········

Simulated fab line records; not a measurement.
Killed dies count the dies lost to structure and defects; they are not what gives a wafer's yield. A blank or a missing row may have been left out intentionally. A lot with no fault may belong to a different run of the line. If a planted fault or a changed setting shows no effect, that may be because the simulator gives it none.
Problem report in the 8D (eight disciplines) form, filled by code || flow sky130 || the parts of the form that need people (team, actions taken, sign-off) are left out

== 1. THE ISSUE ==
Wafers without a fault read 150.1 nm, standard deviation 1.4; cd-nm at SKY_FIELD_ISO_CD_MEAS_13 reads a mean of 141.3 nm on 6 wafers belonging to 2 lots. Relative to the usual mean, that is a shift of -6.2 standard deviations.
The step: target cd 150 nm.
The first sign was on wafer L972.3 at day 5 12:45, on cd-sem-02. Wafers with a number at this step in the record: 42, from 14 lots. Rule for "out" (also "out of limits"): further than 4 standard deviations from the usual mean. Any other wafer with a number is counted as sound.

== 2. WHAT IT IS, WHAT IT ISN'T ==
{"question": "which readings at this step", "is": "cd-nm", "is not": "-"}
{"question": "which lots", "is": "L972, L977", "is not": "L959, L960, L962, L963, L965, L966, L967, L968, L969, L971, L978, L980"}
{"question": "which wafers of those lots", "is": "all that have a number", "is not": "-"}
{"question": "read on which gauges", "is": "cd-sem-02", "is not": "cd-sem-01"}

········

* Activity *
Nothing above should be left out; write out every record exactly.

* Solution *
Simulated fab line records; not a measurement.
Killed dies count the dies lost to structure and defects; they are not what gives a wafer's yield. A blank or a missing row may have been left out intentionally. A lot with no fault may belong to a different run of the line. If a planted fault or a changed setting shows no effect, that may be because the simulator gives it none.
Problem report in the 8D (eight disciplines) form, filled by code || flow sky130 || the parts of the form that need people (team, actions taken, sign-off) are left out

== 1. THE ISSUE ==
Wafers without a fault read 150.1 nm, standard deviation 1.4; cd-nm at SKY_FIELD_ISO_CD_MEAS_13 reads a mean of 141.3 nm on 6 wafers belonging to 2 lots. Relative to the usual mean, that is a shift of -6.2 standard deviations.
The step: target cd 150 nm.
The first sign was on wafer L972.3 at day 5 12:45, on cd-sem-02. Wafers with a number at this step in the record: 42, from 14 lots. Rule for "out" (also "out of limits"): further than 4 standard deviations from the usual mean. Any other wafer with a number is counted as sound.

== 2. WHAT IT IS, WHAT IT ISN'T ==
{"question": "which readings at this step", "is": "cd-nm", "is not": "-"}
{"question": "which lots", "is": "L972, L977", "is not": "L959, L960, L962, L963, L965, L966, L967, L968, L969, L971, L978, L980"}
{"question": "which wafers of those lots", "is": "all that have a number", "is not": "-"}
{"question": "read on which gauges", "is": "cd-sem-02", "is not": "cd-sem-01"}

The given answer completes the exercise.